§ Work order: Word for word, restate the lines from the start of the data below through the line containing "L076 | rie metal-02".

══ Available data

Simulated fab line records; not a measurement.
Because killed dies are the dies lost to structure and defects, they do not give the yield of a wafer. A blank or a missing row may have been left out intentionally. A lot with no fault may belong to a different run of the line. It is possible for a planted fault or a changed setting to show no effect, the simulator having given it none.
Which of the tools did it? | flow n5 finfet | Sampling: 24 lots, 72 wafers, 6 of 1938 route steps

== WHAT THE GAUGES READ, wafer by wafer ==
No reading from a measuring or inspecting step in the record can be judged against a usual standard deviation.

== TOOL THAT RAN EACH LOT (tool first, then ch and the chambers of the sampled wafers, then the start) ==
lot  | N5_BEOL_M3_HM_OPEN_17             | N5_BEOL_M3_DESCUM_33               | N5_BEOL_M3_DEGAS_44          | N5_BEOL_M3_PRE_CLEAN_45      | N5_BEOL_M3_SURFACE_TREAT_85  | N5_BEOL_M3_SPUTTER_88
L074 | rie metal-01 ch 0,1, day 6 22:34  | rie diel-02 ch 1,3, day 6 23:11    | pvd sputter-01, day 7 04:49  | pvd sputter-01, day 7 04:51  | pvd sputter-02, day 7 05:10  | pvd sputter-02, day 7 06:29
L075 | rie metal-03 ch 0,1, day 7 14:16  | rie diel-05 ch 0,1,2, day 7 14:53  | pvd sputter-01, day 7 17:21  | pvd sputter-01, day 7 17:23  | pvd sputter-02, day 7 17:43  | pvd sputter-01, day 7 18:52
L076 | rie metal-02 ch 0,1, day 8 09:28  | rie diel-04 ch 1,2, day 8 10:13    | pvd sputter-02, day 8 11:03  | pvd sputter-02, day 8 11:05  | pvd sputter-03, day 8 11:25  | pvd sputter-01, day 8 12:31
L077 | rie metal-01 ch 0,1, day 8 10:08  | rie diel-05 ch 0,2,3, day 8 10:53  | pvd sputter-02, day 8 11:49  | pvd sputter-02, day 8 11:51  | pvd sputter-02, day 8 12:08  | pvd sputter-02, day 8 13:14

════

§ Written response:
Simulated fab line records; not a measurement.
Because killed dies are the dies lost to structure and defects, they do not give the yield of a wafer. A blank or a missing row may have been left out intentionally. A lot with no fault may belong to a different run of the line. It is possible for a planted fault or a changed setting to show no effect, the simulator having given it none.
Which of the tools did it? | flow n5 finfet | Sampling: 24 lots, 72 wafers, 6 of 1938 route steps

== WHAT THE GAUGES READ, wafer by wafer ==
No reading from a measuring or inspecting step in the record can be judged against a usual standard deviation.

== TOOL THAT RAN EACH LOT (tool first, then ch and the chambers of the sampled wafers, then the start) ==
lot  | N5_BEOL_M3_HM_OPEN_17             | N5_BEOL_M3_DESCUM_33               | N5_BEOL_M3_DEGAS_44          | N5_BEOL_M3_PRE_CLEAN_45      | N5_BEOL_M3_SURFACE_TREAT_85  | N5_BEOL_M3_SPUTTER_88
L074 | rie metal-01 ch 0,1, day 6 22:34  | rie diel-02 ch 1,3, day 6 23:11    | pvd sputter-01, day 7 04:49  | pvd sputter-01, day 7 04:51  | pvd sputter-02, day 7 05:10  | pvd sputter-02, day 7 06:29
L075 | rie metal-03 ch 0,1, day 7 14:16  | rie diel-05 ch 0,1,2, day 7 14:53  | pvd sputter-01, day 7 17:21  | pvd sputter-01, day 7 17:23  | pvd sputter-02, day 7 17:43  | pvd sputter-01, day 7 18:52
L076 | rie metal-02 ch 0,1, day 8 09:28  | rie diel-04 ch 1,2, day 8 10:13    | pvd sputter-02, day 8 11:03  | pvd sputter-02, day 8 11:05  | pvd sputter-03, day 8 11:25  | pvd sputter-01, day 8 12:31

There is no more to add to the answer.